(Excerpted records)
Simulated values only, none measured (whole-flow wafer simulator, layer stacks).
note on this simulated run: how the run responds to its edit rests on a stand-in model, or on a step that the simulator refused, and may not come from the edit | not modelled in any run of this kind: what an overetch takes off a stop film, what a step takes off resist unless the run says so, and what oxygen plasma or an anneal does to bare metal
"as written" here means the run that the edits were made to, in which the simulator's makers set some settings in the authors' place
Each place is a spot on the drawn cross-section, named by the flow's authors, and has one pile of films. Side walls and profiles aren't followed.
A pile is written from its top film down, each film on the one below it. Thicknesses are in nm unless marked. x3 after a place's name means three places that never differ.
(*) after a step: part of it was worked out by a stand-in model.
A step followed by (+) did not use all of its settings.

(Work instruction)
Exactly as shown, give every record again.

(Exercise answer)
Simulated values only, none measured (whole-flow wafer simulator, layer stacks).
note on this simulated run: how the run responds to its edit rests on a stand-in model, or on a step that the simulator refused, and may not come from the edit | not modelled in any run of this kind: what an overetch takes off a stop film, what a step takes off resist unless the run says so, and what oxygen plasma or an anneal does to bare metal
"as written" here means the run that the edits were made to, in which the simulator's makers set some settings in the authors' place
Each place is a spot on the drawn cross-section, named by the flow's authors, and has one pile of films. Side walls and profiles aren't followed.
A pile is written from its top film down, each film on the one below it. Thicknesses are in nm unless marked. x3 after a place's name means three places that never differ.
(*) after a step: part of it was worked out by a stand-in model.
A step followed by (+) did not use all of its settings.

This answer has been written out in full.